————————
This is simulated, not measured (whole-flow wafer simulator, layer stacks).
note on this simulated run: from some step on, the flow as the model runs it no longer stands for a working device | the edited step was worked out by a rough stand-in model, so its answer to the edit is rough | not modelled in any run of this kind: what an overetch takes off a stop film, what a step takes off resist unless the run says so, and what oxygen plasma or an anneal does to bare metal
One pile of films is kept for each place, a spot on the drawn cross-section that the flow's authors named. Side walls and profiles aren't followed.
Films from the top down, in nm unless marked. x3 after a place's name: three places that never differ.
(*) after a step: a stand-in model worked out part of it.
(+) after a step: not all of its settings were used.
————————

Give back the entire listing with every word intact.

This is simulated, not measured (whole-flow wafer simulator, layer stacks).
note on this simulated run: from some step on, the flow as the model runs it no longer stands for a working device | the edited step was worked out by a rough stand-in model, so its answer to the edit is rough | not modelled in any run of this kind: what an overetch takes off a stop film, what a step takes off resist unless the run says so, and what oxygen plasma or an anneal does to bare metal
One pile of films is kept for each place, a spot on the drawn cross-section that the flow's authors named. Side walls and profiles aren't followed.
Films from the top down, in nm unless marked. x3 after a place's name: three places that never differ.
(*) after a step: a stand-in model worked out part of it.
(+) after a step: not all of its settings were used.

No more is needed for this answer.